# [Source data]
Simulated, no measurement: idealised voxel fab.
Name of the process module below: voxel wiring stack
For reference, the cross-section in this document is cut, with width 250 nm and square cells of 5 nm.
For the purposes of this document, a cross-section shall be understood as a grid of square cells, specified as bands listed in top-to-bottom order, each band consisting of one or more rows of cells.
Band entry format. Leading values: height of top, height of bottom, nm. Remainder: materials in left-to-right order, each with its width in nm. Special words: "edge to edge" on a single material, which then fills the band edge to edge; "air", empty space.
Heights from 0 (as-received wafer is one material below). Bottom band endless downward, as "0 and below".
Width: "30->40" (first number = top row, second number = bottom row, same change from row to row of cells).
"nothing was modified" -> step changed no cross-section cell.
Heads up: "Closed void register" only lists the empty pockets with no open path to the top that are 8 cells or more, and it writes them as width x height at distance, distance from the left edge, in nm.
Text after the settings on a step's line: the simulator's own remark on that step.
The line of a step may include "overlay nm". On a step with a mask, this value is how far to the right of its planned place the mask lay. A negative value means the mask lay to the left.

# [Required action]
Take the records above and copy them out exactly.

# [Response area]
Simulated, no measurement: idealised voxel fab.
Name of the process module below: voxel wiring stack
For reference, the cross-section in this document is cut, with width 250 nm and square cells of 5 nm.
For the purposes of this document, a cross-section shall be understood as a grid of square cells, specified as bands listed in top-to-bottom order, each band consisting of one or more rows of cells.
Band entry format. Leading values: height of top, height of bottom, nm. Remainder: materials in left-to-right order, each with its width in nm. Special words: "edge to edge" on a single material, which then fills the band edge to edge; "air", empty space.
Heights from 0 (as-received wafer is one material below). Bottom band endless downward, as "0 and below".
Width: "30->40" (first number = top row, second number = bottom row, same change from row to row of cells).
"nothing was modified" -> step changed no cross-section cell.
Heads up: "Closed void register" only lists the empty pockets with no open path to the top that are 8 cells or more, and it writes them as width x height at distance, distance from the left edge, in nm.
Text after the settings on a step's line: the simulator's own remark on that step.
The line of a step may include "overlay nm". On a step with a mask, this value is how far to the right of its planned place the mask lay. A negative value means the mask lay to the left.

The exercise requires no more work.